◆ Assignment ◆
From the entries below, return exactly the lines beginning at the one that contains "centre_zone: pressure of" and ending at the one that contains "slurry_solids: abrasive content", both of them included, and only those lines.

=== Begin Enclosure ===

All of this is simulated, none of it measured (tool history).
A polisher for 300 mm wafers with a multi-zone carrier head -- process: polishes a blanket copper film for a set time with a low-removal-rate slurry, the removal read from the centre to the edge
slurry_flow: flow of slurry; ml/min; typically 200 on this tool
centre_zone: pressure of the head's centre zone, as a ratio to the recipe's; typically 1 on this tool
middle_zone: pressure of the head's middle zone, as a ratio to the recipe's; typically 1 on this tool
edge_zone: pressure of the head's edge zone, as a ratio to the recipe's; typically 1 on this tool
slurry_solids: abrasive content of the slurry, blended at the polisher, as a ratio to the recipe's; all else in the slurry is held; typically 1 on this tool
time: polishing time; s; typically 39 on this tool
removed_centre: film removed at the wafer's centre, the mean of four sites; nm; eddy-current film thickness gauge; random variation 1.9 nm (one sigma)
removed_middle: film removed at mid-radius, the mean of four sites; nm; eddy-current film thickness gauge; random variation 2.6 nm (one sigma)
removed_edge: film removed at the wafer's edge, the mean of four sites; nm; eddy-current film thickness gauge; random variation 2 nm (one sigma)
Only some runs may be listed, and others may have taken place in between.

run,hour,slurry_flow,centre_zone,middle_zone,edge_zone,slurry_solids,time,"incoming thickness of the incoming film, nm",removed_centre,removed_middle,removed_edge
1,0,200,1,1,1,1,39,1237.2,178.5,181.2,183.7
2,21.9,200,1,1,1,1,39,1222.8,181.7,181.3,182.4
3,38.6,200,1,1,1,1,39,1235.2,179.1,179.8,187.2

=== End Enclosure ===

◆ Your response ◆
centre_zone: pressure of the head's centre zone, as a ratio to the recipe's; typically 1 on this tool
middle_zone: pressure of the head's middle zone, as a ratio to the recipe's; typically 1 on this tool
edge_zone: pressure of the head's edge zone, as a ratio to the recipe's; typically 1 on this tool
slurry_solids: abrasive content of the slurry, blended at the polisher, as a ratio to the recipe's; all else in the slurry is held; typically 1 on this tool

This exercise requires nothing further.